REQUIREMENT: Starting at the first line of the data below, retype every line up to and including the one containing "Look at the".

LISTED RECORDS:
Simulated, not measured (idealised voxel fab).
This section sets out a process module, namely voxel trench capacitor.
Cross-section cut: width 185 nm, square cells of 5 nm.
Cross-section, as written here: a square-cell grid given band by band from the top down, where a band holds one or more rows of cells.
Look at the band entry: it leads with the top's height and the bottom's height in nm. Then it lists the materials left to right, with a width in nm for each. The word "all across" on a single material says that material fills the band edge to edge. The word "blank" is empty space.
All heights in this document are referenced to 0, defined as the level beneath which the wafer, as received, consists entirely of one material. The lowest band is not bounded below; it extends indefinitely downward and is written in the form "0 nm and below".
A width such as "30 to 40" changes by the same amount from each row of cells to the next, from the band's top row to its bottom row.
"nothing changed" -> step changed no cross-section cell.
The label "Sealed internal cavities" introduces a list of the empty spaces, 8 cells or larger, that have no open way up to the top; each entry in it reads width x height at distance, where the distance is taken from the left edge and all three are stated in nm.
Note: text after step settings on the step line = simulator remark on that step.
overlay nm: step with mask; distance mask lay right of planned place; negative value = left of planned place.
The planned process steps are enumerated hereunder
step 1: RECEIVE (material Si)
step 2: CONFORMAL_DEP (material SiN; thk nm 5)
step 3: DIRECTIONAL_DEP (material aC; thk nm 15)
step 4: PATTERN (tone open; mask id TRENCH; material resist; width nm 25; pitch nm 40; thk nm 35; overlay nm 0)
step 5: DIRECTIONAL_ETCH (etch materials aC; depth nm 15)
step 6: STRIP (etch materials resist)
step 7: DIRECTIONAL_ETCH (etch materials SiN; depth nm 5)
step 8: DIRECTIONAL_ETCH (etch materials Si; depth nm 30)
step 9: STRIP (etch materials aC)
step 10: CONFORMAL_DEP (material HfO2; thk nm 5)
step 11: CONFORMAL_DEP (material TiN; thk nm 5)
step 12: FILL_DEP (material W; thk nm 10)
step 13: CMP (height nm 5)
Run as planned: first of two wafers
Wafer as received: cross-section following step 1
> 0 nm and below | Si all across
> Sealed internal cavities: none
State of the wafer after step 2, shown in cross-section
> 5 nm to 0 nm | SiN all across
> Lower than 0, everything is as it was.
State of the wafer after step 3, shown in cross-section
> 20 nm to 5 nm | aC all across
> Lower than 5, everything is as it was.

RESPONSE:
Simulated, not measured (idealised voxel fab).
This section sets out a process module, namely voxel trench capacitor.
Cross-section cut: width 185 nm, square cells of 5 nm.
Cross-section, as written here: a square-cell grid given band by band from the top down, where a band holds one or more rows of cells.
Look at the band entry: it leads with the top's height and the bottom's height in nm. Then it lists the materials left to right, with a width in nm for each. The word "all across" on a single material says that material fills the band edge to edge. The word "blank" is empty space.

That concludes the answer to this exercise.